- _REQUIREMENT_:
Return the data below in full, exactly as it stands.

- - -

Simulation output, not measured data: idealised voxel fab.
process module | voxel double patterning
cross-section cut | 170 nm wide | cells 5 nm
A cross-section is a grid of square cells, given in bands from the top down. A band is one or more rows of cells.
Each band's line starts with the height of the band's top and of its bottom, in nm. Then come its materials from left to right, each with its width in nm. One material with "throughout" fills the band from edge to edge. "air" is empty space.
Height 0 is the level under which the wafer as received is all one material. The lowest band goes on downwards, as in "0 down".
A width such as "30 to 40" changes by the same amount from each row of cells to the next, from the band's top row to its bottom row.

- - -

- _TASK RESPONSE_:
Simulation output, not measured data: idealised voxel fab.
process module | voxel double patterning
cross-section cut | 170 nm wide | cells 5 nm
A cross-section is a grid of square cells, given in bands from the top down. A band is one or more rows of cells.
Each band's line starts with the height of the band's top and of its bottom, in nm. Then come its materials from left to right, each with its width in nm. One material with "throughout" fills the band from edge to edge. "air" is empty space.
Height 0 is the level under which the wafer as received is all one material. The lowest band goes on downwards, as in "0 down".
A width such as "30 to 40" changes by the same amount from each row of cells to the next, from the band's top row to its bottom row.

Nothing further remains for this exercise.